INFORMATION:
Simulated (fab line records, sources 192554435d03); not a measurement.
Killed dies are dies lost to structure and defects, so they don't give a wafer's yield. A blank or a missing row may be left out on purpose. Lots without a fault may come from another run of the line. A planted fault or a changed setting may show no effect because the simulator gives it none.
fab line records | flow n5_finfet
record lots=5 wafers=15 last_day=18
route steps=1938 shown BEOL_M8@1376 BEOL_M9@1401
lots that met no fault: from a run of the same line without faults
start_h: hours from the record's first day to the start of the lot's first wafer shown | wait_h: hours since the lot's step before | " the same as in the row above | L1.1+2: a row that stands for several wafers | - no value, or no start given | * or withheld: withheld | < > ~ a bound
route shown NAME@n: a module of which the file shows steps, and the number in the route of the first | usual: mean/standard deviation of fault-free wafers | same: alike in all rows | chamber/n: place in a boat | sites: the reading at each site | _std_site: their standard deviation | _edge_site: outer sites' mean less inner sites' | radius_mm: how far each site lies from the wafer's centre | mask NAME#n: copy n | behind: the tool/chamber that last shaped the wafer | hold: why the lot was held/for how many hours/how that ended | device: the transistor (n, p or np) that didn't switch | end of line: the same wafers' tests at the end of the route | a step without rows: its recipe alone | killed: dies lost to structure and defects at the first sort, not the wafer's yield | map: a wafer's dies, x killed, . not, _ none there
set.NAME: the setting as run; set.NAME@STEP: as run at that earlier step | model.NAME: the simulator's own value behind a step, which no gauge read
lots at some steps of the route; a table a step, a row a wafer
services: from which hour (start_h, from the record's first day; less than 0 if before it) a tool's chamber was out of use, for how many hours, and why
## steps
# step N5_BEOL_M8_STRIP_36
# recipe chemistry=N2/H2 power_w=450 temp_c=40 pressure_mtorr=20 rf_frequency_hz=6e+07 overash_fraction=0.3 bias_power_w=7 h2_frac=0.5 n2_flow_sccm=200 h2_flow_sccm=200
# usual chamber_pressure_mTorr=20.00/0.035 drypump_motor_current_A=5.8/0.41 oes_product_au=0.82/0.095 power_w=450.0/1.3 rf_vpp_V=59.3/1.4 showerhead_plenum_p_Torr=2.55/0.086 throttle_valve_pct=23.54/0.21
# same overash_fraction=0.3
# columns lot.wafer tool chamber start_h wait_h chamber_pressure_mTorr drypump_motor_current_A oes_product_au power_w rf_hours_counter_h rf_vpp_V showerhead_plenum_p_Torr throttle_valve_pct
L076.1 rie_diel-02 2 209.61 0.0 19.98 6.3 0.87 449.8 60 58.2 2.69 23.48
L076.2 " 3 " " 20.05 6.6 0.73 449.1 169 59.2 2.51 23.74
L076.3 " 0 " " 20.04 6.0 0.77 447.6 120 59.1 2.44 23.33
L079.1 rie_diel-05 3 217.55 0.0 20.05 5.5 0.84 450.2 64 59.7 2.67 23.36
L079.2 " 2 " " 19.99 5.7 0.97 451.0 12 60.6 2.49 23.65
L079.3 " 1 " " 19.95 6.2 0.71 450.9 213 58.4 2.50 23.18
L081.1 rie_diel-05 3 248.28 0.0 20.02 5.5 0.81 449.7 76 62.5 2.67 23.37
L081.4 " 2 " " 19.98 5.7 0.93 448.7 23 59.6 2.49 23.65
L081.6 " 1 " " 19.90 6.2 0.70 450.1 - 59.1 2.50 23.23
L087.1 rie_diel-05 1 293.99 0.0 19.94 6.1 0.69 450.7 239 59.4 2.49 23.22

ACTION ITEM: Return each line exactly, beginning at the start of the material above and ending at the line that includes "lots at some", with both of those kept.

WRITTEN RESPONSE:
Simulated (fab line records, sources 192554435d03); not a measurement.
Killed dies are dies lost to structure and defects, so they don't give a wafer's yield. A blank or a missing row may be left out on purpose. Lots without a fault may come from another run of the line. A planted fault or a changed setting may show no effect because the simulator gives it none.
fab line records | flow n5_finfet
record lots=5 wafers=15 last_day=18
route steps=1938 shown BEOL_M8@1376 BEOL_M9@1401
lots that met no fault: from a run of the same line without faults
start_h: hours from the record's first day to the start of the lot's first wafer shown | wait_h: hours since the lot's step before | " the same as in the row above | L1.1+2: a row that stands for several wafers | - no value, or no start given | * or withheld: withheld | < > ~ a bound
route shown NAME@n: a module of which the file shows steps, and the number in the route of the first | usual: mean/standard deviation of fault-free wafers | same: alike in all rows | chamber/n: place in a boat | sites: the reading at each site | _std_site: their standard deviation | _edge_site: outer sites' mean less inner sites' | radius_mm: how far each site lies from the wafer's centre | mask NAME#n: copy n | behind: the tool/chamber that last shaped the wafer | hold: why the lot was held/for how many hours/how that ended | device: the transistor (n, p or np) that didn't switch | end of line: the same wafers' tests at the end of the route | a step without rows: its recipe alone | killed: dies lost to structure and defects at the first sort, not the wafer's yield | map: a wafer's dies, x killed, . not, _ none there
set.NAME: the setting as run; set.NAME@STEP: as run at that earlier step | model.NAME: the simulator's own value behind a step, which no gauge read
lots at some steps of the route; a table a step, a row a wafer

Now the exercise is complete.